## Data under study
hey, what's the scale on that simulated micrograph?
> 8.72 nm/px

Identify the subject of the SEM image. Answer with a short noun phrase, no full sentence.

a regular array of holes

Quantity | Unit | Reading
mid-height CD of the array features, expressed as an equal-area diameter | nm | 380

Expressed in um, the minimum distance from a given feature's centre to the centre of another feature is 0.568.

## Requirement
While keeping every line the same, please copy out all the records.

## Your solution
hey, what's the scale on that simulated micrograph?
> 8.72 nm/px

Identify the subject of the SEM image. Answer with a short noun phrase, no full sentence.

a regular array of holes

Quantity | Unit | Reading
mid-height CD of the array features, expressed as an equal-area diameter | nm | 380

Expressed in um, the minimum distance from a given feature's centre to the centre of another feature is 0.568.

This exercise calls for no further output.